[Dataset extract Boundary: Start]
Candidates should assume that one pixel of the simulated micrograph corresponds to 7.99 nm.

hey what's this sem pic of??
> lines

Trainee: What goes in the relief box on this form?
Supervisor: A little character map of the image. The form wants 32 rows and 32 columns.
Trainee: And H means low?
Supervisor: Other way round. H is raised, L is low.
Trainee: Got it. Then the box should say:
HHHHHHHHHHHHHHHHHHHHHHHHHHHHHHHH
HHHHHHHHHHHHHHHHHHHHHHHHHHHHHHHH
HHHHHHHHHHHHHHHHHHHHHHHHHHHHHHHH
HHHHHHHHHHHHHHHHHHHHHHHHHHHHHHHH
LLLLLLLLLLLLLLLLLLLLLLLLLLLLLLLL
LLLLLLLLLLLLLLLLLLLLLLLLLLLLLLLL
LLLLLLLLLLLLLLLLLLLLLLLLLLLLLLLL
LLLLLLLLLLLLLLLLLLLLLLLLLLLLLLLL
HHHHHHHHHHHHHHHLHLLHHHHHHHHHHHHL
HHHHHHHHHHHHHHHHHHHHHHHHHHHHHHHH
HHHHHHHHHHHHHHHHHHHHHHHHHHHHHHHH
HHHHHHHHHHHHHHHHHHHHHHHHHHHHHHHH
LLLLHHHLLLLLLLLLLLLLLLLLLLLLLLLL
[Dataset extract Boundary: End]

**Work item:**
The lines above, from the start of the records through the one containing "Trainee: And H means low?", are to be printed exactly, and nothing else is to be included.

**Your solution:**
Candidates should assume that one pixel of the simulated micrograph corresponds to 7.99 nm.

hey what's this sem pic of??
> lines

Trainee: What goes in the relief box on this form?
Supervisor: A little character map of the image. The form wants 32 rows and 32 columns.
Trainee: And H means low?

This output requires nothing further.